┏━━
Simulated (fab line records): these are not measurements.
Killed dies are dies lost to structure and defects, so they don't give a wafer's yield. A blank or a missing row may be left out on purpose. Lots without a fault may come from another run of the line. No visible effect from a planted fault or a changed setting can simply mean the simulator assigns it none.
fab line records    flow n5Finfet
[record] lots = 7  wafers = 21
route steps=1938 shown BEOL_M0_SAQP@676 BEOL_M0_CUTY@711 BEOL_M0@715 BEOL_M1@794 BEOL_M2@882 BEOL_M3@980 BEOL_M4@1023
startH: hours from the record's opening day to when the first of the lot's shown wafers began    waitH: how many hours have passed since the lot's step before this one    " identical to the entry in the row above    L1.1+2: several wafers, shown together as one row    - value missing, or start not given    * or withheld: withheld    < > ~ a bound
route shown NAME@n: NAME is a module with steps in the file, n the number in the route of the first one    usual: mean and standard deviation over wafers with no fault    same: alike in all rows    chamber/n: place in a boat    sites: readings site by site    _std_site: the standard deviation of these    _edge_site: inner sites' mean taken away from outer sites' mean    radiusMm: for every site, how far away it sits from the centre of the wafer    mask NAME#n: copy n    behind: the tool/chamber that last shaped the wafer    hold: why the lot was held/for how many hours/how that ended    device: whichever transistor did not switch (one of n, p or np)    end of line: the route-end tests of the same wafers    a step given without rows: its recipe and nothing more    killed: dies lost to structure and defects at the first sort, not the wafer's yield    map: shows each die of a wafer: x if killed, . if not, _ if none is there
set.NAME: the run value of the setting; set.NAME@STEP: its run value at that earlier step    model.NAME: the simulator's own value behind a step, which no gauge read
┗━━

Work item >> Nothing in the records should be left out; write all of them out again exactly.

Written reply >>
Simulated (fab line records): these are not measurements.
Killed dies are dies lost to structure and defects, so they don't give a wafer's yield. A blank or a missing row may be left out on purpose. Lots without a fault may come from another run of the line. No visible effect from a planted fault or a changed setting can simply mean the simulator assigns it none.
fab line records    flow n5Finfet
[record] lots = 7  wafers = 21
route steps=1938 shown BEOL_M0_SAQP@676 BEOL_M0_CUTY@711 BEOL_M0@715 BEOL_M1@794 BEOL_M2@882 BEOL_M3@980 BEOL_M4@1023
startH: hours from the record's opening day to when the first of the lot's shown wafers began    waitH: how many hours have passed since the lot's step before this one    " identical to the entry in the row above    L1.1+2: several wafers, shown together as one row    - value missing, or start not given    * or withheld: withheld    < > ~ a bound
route shown NAME@n: NAME is a module with steps in the file, n the number in the route of the first one    usual: mean and standard deviation over wafers with no fault    same: alike in all rows    chamber/n: place in a boat    sites: readings site by site    _std_site: the standard deviation of these    _edge_site: inner sites' mean taken away from outer sites' mean    radiusMm: for every site, how far away it sits from the centre of the wafer    mask NAME#n: copy n    behind: the tool/chamber that last shaped the wafer    hold: why the lot was held/for how many hours/how that ended    device: whichever transistor did not switch (one of n, p or np)    end of line: the route-end tests of the same wafers    a step given without rows: its recipe and nothing more    killed: dies lost to structure and defects at the first sort, not the wafer's yield    map: shows each die of a wafer: x if killed, . if not, _ if none is there
set.NAME: the run value of the setting; set.NAME@STEP: its run value at that earlier step    model.NAME: the simulator's own value behind a step, which no gauge read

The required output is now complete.